■ Action item
Copy the lines below verbatim. Begin with the first and end with the line containing "Log of one tool: spin".

■ Source information
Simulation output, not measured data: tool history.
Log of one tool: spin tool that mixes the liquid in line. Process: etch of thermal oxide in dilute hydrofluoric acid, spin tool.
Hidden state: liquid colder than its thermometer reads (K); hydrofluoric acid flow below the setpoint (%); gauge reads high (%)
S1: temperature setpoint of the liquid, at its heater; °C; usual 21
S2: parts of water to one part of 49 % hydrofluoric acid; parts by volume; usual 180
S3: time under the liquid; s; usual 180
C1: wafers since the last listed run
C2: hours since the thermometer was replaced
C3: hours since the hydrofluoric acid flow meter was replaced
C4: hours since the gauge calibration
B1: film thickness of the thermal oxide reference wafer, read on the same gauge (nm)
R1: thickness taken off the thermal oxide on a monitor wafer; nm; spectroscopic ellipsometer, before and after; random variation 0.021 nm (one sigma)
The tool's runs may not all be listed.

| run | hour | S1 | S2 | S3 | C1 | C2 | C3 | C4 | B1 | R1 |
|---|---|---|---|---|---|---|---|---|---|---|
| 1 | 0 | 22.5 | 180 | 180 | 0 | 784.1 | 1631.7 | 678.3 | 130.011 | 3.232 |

■ Response box
Simulation output, not measured data: tool history.
Log of one tool: spin tool that mixes the liquid in line. Process: etch of thermal oxide in dilute hydrofluoric acid, spin tool.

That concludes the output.